Data excerpts:
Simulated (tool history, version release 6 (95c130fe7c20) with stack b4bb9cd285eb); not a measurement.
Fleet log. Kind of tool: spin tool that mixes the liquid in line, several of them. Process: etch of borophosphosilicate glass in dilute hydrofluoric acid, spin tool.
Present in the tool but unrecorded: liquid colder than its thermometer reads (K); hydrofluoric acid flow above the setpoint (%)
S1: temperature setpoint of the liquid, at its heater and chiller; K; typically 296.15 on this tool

Action item:
Give the records again, unchanged and complete.

Response box:
Simulated (tool history, version release 6 (95c130fe7c20) with stack b4bb9cd285eb); not a measurement.
Fleet log. Kind of tool: spin tool that mixes the liquid in line, several of them. Process: etch of borophosphosilicate glass in dilute hydrofluoric acid, spin tool.
Present in the tool but unrecorded: liquid colder than its thermometer reads (K); hydrofluoric acid flow above the setpoint (%)
S1: temperature setpoint of the liquid, at its heater and chiller; K; typically 296.15 on this tool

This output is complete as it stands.